**** SUPPLIED DATA
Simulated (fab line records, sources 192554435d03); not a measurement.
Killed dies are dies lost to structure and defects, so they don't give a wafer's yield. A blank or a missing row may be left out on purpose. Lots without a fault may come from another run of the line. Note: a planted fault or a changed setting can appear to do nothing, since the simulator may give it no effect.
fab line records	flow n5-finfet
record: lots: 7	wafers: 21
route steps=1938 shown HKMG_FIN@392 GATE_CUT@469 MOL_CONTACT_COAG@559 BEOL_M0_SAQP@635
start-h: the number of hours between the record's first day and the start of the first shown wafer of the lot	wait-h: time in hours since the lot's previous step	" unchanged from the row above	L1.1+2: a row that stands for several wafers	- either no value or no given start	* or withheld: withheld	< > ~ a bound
********

▸ **WORK REQUEST**
Given the records above, restate word for word only the lines starting at the one with "Killed dies are" and ending at the one with "route steps=1938 shown".

▸ **WORKED SOLUTION**
Killed dies are dies lost to structure and defects, so they don't give a wafer's yield. A blank or a missing row may be left out on purpose. Lots without a fault may come from another run of the line. Note: a planted fault or a changed setting can appear to do nothing, since the simulator may give it no effect.
fab line records	flow n5-finfet
record: lots: 7	wafers: 21
route steps=1938 shown HKMG_FIN@392 GATE_CUT@469 MOL_CONTACT_COAG@559 BEOL_M0_SAQP@635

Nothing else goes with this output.